### DATA FOR ANALYSIS:
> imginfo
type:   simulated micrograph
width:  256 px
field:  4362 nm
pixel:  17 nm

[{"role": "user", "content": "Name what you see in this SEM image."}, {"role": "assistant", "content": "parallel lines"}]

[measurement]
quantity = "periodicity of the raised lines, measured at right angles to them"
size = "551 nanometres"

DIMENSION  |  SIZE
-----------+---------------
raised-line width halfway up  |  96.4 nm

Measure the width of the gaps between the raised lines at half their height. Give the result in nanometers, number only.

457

### REQUIRED ACTION:
When you reach the line that contains "Measure the width", stop; output it and every line before it from the start of the data, exactly as written.

### WORKED SOLUTION:
> imginfo
type:   simulated micrograph
width:  256 px
field:  4362 nm
pixel:  17 nm

[{"role": "user", "content": "Name what you see in this SEM image."}, {"role": "assistant", "content": "parallel lines"}]

[measurement]
quantity = "periodicity of the raised lines, measured at right angles to them"
size = "551 nanometres"

DIMENSION  |  SIZE
-----------+---------------
raised-line width halfway up  |  96.4 nm

Measure the width of the gaps between the raised lines at half their height. Give the result in nanometers, number only.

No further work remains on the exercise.